** Opening DATA FOR REVIEW block **

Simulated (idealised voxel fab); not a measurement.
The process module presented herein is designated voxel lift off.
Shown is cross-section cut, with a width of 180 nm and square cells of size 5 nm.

** Closing DATA FOR REVIEW block **

Repeat the listing above exactly, keeping every word as it stands.

# EXERCISE OUTPUT
Simulated (idealised voxel fab); not a measurement.
The process module presented herein is designated voxel lift off.
Shown is cross-section cut, with a width of 180 nm and square cells of size 5 nm.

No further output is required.